> ASSIGNMENT: Every record must be retyped exactly as it reads.

> DATA SHOWN:
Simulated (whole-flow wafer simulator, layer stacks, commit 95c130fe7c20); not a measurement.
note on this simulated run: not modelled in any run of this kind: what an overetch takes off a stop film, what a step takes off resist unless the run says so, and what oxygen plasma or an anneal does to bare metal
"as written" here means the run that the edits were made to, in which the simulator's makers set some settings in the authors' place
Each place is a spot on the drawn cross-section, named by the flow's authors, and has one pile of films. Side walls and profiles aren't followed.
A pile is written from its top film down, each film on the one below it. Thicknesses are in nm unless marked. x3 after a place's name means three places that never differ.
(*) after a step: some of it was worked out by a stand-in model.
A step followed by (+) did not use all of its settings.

> EXERCISE RESULT:
Simulated (whole-flow wafer simulator, layer stacks, commit 95c130fe7c20); not a measurement.
note on this simulated run: not modelled in any run of this kind: what an overetch takes off a stop film, what a step takes off resist unless the run says so, and what oxygen plasma or an anneal does to bare metal
"as written" here means the run that the edits were made to, in which the simulator's makers set some settings in the authors' place
Each place is a spot on the drawn cross-section, named by the flow's authors, and has one pile of films. Side walls and profiles aren't followed.
A pile is written from its top film down, each film on the one below it. Thicknesses are in nm unless marked. x3 after a place's name means three places that never differ.
(*) after a step: some of it was worked out by a stand-in model.
A step followed by (+) did not use all of its settings.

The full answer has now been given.